#### Provided material:
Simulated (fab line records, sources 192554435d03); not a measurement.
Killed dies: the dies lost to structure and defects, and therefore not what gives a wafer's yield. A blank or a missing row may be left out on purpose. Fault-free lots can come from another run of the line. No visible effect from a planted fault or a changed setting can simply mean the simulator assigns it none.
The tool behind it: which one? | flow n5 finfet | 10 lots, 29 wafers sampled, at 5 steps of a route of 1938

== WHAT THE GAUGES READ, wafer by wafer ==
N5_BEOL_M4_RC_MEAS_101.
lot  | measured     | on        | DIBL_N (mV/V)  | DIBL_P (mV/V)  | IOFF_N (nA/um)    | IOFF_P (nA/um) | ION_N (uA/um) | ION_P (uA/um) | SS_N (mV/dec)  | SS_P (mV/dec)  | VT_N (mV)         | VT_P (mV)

#### Brief:
Using the entries above, give back exactly the line containing "The tool behind", the line containing "N5_BEOL_M4_RC_MEAS_101.", and every line between them, and nothing else.

#### Written solution:
The tool behind it: which one? | flow n5 finfet | 10 lots, 29 wafers sampled, at 5 steps of a route of 1938

== WHAT THE GAUGES READ, wafer by wafer ==
N5_BEOL_M4_RC_MEAS_101.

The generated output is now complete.